START Records supplied
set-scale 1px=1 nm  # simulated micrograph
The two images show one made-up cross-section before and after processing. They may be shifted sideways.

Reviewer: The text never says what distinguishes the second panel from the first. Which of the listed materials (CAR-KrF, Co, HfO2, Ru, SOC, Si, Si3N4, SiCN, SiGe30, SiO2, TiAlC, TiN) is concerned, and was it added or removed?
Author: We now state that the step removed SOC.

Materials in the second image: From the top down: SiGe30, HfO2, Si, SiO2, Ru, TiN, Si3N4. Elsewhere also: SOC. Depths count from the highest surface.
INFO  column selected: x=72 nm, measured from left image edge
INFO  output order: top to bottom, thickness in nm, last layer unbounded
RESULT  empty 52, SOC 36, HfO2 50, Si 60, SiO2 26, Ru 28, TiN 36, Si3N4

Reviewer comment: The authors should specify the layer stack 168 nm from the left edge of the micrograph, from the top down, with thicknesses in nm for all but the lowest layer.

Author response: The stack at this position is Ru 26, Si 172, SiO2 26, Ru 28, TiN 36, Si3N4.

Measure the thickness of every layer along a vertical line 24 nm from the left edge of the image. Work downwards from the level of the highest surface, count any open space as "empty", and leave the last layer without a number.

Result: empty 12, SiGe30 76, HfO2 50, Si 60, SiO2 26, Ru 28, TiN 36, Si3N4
END Records supplied

§ **Activity**: Above are the records. Copy the lines beginning at the one that has "left image edge" and ending with the one that has "Author response: The", unchanged.

§ **Response**:
INFO  column selected: x=72 nm, measured from left image edge
INFO  output order: top to bottom, thickness in nm, last layer unbounded
RESULT  empty 52, SOC 36, HfO2 50, Si 60, SiO2 26, Ru 28, TiN 36, Si3N4

Reviewer comment: The authors should specify the layer stack 168 nm from the left edge of the micrograph, from the top down, with thicknesses in nm for all but the lowest layer.

Author response: The stack at this position is Ru 26, Si 172, SiO2 26, Ru 28, TiN 36, Si3N4.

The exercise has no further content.